> [Assigned task]:
Copy exactly the lines of the material below that run from the one containing "route steps=1938 shown" through the one containing "startH: hours from". Copy no other lines.

> [Data for review]:
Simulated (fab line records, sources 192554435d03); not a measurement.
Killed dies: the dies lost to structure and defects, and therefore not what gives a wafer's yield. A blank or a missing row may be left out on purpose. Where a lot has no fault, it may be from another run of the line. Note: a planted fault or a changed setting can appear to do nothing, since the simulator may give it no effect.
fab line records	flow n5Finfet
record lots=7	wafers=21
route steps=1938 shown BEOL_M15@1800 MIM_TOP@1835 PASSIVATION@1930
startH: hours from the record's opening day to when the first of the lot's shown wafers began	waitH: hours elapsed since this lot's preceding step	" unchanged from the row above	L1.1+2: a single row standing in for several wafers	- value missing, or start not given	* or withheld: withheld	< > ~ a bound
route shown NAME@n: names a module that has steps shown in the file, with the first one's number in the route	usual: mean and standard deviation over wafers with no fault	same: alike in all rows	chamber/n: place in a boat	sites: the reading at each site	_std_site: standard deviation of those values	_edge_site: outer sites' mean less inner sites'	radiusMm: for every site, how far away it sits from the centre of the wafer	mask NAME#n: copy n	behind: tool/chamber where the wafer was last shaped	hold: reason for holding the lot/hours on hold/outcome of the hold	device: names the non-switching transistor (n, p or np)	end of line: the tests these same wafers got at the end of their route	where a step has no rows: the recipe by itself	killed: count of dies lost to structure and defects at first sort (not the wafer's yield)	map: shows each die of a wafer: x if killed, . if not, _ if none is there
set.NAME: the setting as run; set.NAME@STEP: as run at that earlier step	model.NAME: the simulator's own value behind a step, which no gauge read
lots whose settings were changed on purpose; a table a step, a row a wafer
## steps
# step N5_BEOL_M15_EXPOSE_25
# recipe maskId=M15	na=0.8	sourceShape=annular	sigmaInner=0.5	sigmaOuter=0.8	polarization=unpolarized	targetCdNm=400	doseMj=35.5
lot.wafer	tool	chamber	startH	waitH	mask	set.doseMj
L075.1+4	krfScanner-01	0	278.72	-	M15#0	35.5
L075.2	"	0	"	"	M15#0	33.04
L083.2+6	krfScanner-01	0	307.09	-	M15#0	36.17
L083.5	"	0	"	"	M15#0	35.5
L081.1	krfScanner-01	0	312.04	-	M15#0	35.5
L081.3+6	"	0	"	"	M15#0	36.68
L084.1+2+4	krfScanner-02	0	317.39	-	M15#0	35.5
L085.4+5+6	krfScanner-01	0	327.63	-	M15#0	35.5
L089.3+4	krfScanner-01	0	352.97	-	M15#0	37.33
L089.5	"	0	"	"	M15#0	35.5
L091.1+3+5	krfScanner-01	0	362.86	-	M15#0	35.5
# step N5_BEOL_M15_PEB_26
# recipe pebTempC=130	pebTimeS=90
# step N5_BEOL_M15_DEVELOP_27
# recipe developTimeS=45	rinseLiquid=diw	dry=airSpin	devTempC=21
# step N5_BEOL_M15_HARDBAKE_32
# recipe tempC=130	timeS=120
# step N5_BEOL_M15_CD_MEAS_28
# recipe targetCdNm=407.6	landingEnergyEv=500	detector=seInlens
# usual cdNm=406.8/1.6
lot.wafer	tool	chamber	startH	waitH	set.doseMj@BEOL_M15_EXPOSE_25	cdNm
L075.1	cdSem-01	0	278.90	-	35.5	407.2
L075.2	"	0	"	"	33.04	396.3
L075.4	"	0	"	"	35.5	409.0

> [Exercise answer]:
route steps=1938 shown BEOL_M15@1800 MIM_TOP@1835 PASSIVATION@1930
startH: hours from the record's opening day to when the first of the lot's shown wafers began	waitH: hours elapsed since this lot's preceding step	" unchanged from the row above	L1.1+2: a single row standing in for several wafers	- value missing, or start not given	* or withheld: withheld	< > ~ a bound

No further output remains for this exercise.